■ ■ ■ ■ ■

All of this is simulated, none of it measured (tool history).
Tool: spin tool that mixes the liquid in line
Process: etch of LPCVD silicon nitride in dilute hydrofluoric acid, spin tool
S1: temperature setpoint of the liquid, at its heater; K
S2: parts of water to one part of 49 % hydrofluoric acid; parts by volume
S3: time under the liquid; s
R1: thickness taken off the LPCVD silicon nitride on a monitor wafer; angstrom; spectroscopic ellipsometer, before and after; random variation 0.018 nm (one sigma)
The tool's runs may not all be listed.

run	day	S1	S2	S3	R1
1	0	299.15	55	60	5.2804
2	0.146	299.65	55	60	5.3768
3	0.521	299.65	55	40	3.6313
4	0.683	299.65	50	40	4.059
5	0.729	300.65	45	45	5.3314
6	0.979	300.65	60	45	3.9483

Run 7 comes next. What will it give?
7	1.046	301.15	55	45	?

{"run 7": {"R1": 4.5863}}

■ ■ ■ ■ ■

Work item: Give back, word for word, only the lines above from the line holding "S1: temperature setpoint" to the line holding "R1: thickness taken", both included.

Answer section:
S1: temperature setpoint of the liquid, at its heater; K
S2: parts of water to one part of 49 % hydrofluoric acid; parts by volume
S3: time under the liquid; s
R1: thickness taken off the LPCVD silicon nitride on a monitor wafer; angstrom; spectroscopic ellipsometer, before and after; random variation 0.018 nm (one sigma)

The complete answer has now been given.